### SUPPLIED ENTRIES
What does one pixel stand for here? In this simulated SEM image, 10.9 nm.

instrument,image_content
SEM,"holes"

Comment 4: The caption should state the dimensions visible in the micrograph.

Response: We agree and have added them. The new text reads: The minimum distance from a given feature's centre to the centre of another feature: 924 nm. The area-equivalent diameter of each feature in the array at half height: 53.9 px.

### ACTIVITY
Write every line of the entries again, word for word.

### EXERCISE ANSWER
What does one pixel stand for here? In this simulated SEM image, 10.9 nm.

instrument,image_content
SEM,"holes"

Comment 4: The caption should state the dimensions visible in the micrograph.

Response: We agree and have added them. The new text reads: The minimum distance from a given feature's centre to the centre of another feature: 924 nm. The area-equivalent diameter of each feature in the array at half height: 53.9 px.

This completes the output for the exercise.